Action item:
Print all entries precisely as they are written.

Data for analysis Start Marker
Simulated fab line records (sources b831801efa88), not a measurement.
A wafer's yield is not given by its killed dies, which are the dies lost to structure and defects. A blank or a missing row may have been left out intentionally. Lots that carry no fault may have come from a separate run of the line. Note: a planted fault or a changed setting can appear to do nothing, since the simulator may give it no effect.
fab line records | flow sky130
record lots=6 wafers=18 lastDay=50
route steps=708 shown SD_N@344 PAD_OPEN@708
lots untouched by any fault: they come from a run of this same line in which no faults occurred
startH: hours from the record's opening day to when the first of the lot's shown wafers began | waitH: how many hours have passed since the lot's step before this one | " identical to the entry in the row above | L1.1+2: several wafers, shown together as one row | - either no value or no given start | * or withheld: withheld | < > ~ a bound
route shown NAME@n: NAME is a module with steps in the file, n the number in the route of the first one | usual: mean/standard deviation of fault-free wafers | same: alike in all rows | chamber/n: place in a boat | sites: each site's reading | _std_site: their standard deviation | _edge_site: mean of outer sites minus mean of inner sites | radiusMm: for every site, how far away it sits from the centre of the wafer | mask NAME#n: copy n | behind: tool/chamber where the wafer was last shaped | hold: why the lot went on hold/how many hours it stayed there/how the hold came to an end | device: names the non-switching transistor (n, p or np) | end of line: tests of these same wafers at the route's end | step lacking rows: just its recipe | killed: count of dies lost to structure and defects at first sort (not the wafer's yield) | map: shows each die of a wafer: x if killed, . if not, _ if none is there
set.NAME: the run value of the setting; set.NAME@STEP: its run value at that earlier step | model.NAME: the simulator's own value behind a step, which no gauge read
Data for analysis End Marker

Exercise solution:
Simulated fab line records (sources b831801efa88), not a measurement.
A wafer's yield is not given by its killed dies, which are the dies lost to structure and defects. A blank or a missing row may have been left out intentionally. Lots that carry no fault may have come from a separate run of the line. Note: a planted fault or a changed setting can appear to do nothing, since the simulator may give it no effect.
fab line records | flow sky130
record lots=6 wafers=18 lastDay=50
route steps=708 shown SD_N@344 PAD_OPEN@708
lots untouched by any fault: they come from a run of this same line in which no faults occurred
startH: hours from the record's opening day to when the first of the lot's shown wafers began | waitH: how many hours have passed since the lot's step before this one | " identical to the entry in the row above | L1.1+2: several wafers, shown together as one row | - either no value or no given start | * or withheld: withheld | < > ~ a bound
route shown NAME@n: NAME is a module with steps in the file, n the number in the route of the first one | usual: mean/standard deviation of fault-free wafers | same: alike in all rows | chamber/n: place in a boat | sites: each site's reading | _std_site: their standard deviation | _edge_site: mean of outer sites minus mean of inner sites | radiusMm: for every site, how far away it sits from the centre of the wafer | mask NAME#n: copy n | behind: tool/chamber where the wafer was last shaped | hold: why the lot went on hold/how many hours it stayed there/how the hold came to an end | device: names the non-switching transistor (n, p or np) | end of line: tests of these same wafers at the route's end | step lacking rows: just its recipe | killed: count of dies lost to structure and defects at first sort (not the wafer's yield) | map: shows each die of a wafer: x if killed, . if not, _ if none is there
set.NAME: the run value of the setting; set.NAME@STEP: its run value at that earlier step | model.NAME: the simulator's own value behind a step, which no gauge read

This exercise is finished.